WORK ORDER: Each entry below is to be printed verbatim.

RECORDS SUPPLIED:
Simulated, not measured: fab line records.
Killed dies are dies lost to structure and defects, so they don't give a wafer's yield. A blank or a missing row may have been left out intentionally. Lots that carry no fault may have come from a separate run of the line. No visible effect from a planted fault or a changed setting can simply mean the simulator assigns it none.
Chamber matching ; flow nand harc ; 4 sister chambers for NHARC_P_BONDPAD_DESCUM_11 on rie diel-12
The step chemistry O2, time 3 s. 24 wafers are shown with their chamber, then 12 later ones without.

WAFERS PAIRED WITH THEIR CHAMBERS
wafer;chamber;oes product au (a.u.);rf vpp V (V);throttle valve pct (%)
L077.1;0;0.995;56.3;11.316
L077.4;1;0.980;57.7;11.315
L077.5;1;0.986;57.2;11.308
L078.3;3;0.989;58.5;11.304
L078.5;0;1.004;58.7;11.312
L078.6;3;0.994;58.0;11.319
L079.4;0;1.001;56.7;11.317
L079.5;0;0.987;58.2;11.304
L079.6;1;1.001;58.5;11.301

TASK RESPONSE:
Simulated, not measured: fab line records.
Killed dies are dies lost to structure and defects, so they don't give a wafer's yield. A blank or a missing row may have been left out intentionally. Lots that carry no fault may have come from a separate run of the line. No visible effect from a planted fault or a changed setting can simply mean the simulator assigns it none.
Chamber matching ; flow nand harc ; 4 sister chambers for NHARC_P_BONDPAD_DESCUM_11 on rie diel-12
The step chemistry O2, time 3 s. 24 wafers are shown with their chamber, then 12 later ones without.

WAFERS PAIRED WITH THEIR CHAMBERS
wafer;chamber;oes product au (a.u.);rf vpp V (V);throttle valve pct (%)
L077.1;0;0.995;56.3;11.316
L077.4;1;0.980;57.7;11.315
L077.5;1;0.986;57.2;11.308
L078.3;3;0.989;58.5;11.304
L078.5;0;1.004;58.7;11.312
L078.6;3;0.994;58.0;11.319
L079.4;0;1.001;56.7;11.317
L079.5;0;0.987;58.2;11.304
L079.6;1;1.001;58.5;11.301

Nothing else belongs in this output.